── DATASET ──

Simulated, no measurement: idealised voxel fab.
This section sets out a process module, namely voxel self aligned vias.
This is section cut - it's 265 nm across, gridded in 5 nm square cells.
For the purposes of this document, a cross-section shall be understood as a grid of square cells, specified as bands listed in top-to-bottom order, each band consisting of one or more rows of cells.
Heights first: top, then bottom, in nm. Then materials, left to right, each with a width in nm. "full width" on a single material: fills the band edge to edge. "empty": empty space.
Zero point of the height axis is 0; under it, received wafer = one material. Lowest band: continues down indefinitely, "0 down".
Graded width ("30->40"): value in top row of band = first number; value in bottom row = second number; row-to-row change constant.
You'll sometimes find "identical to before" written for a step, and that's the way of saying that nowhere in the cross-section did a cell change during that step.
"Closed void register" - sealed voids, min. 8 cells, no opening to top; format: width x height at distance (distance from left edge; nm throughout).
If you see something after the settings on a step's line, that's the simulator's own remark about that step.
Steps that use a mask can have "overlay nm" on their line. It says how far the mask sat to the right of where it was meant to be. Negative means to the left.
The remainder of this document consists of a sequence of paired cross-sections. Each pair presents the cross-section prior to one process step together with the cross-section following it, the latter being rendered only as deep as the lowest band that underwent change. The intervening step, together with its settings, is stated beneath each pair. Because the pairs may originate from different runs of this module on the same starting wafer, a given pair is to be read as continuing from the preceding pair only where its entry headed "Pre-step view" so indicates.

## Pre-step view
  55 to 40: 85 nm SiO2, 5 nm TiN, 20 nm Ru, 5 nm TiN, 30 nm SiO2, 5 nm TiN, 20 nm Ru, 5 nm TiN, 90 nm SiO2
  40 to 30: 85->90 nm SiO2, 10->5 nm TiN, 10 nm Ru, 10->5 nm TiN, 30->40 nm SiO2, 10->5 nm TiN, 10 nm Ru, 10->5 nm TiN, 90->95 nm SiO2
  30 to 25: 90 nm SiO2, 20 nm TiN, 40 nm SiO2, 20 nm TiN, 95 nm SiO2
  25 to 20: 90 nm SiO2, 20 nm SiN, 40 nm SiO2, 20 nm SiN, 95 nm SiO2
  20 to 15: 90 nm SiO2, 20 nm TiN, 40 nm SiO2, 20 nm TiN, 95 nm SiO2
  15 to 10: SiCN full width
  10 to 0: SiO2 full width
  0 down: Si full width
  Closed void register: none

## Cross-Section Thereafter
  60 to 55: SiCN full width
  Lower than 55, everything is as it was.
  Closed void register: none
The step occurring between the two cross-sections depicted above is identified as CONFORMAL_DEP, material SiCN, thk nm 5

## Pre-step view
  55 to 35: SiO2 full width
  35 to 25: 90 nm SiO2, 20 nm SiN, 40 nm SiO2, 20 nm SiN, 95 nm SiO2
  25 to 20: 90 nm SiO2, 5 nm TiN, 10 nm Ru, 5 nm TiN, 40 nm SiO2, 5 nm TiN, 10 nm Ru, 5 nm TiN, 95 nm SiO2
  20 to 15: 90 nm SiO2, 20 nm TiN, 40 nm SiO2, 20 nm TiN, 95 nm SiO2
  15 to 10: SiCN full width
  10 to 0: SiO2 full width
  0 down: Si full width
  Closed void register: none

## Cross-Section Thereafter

───

# ASSIGNMENT
Lines wanted from the listing above: the line with "This is section" up to and including the line with "For the purposes". Please write them out exactly, adding nothing else.

# RESPONSE BOX
This is section cut - it's 265 nm across, gridded in 5 nm square cells.
For the purposes of this document, a cross-section shall be understood as a grid of square cells, specified as bands listed in top-to-bottom order, each band consisting of one or more rows of cells.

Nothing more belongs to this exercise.